### Action item
Return all of the lines below exactly as they are.

##########
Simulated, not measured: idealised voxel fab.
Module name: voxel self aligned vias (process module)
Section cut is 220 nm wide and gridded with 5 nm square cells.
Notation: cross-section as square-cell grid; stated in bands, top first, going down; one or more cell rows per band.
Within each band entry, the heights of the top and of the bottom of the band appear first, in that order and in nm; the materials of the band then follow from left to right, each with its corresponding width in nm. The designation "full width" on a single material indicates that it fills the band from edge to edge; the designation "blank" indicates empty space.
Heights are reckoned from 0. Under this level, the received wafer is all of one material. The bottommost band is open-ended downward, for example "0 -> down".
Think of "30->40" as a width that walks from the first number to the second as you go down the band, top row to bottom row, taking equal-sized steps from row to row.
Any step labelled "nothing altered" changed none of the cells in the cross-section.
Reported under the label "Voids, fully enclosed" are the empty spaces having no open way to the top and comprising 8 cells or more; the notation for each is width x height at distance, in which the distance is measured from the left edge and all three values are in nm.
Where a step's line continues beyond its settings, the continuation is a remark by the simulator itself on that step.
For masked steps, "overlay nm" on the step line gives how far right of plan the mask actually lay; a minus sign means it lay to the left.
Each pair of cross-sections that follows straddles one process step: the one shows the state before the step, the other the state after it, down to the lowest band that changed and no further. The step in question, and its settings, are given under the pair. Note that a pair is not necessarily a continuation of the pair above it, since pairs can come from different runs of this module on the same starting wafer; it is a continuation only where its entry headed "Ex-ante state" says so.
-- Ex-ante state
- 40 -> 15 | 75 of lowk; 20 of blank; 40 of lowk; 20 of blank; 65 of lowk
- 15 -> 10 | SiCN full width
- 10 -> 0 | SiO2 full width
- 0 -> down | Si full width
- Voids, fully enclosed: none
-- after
##########

### Response
Simulated, not measured: idealised voxel fab.
Module name: voxel self aligned vias (process module)
Section cut is 220 nm wide and gridded with 5 nm square cells.
Notation: cross-section as square-cell grid; stated in bands, top first, going down; one or more cell rows per band.
Within each band entry, the heights of the top and of the bottom of the band appear first, in that order and in nm; the materials of the band then follow from left to right, each with its corresponding width in nm. The designation "full width" on a single material indicates that it fills the band from edge to edge; the designation "blank" indicates empty space.
Heights are reckoned from 0. Under this level, the received wafer is all of one material. The bottommost band is open-ended downward, for example "0 -> down".
Think of "30->40" as a width that walks from the first number to the second as you go down the band, top row to bottom row, taking equal-sized steps from row to row.
Any step labelled "nothing altered" changed none of the cells in the cross-section.
Reported under the label "Voids, fully enclosed" are the empty spaces having no open way to the top and comprising 8 cells or more; the notation for each is width x height at distance, in which the distance is measured from the left edge and all three values are in nm.
Where a step's line continues beyond its settings, the continuation is a remark by the simulator itself on that step.
For masked steps, "overlay nm" on the step line gives how far right of plan the mask actually lay; a minus sign means it lay to the left.
Each pair of cross-sections that follows straddles one process step: the one shows the state before the step, the other the state after it, down to the lowest band that changed and no further. The step in question, and its settings, are given under the pair. Note that a pair is not necessarily a continuation of the pair above it, since pairs can come from different runs of this module on the same starting wafer; it is a continuation only where its entry headed "Ex-ante state" says so.
-- Ex-ante state
- 40 -> 15 | 75 of lowk; 20 of blank; 40 of lowk; 20 of blank; 65 of lowk
- 15 -> 10 | SiCN full width
- 10 -> 0 | SiO2 full width
- 0 -> down | Si full width
- Voids, fully enclosed: none
-- after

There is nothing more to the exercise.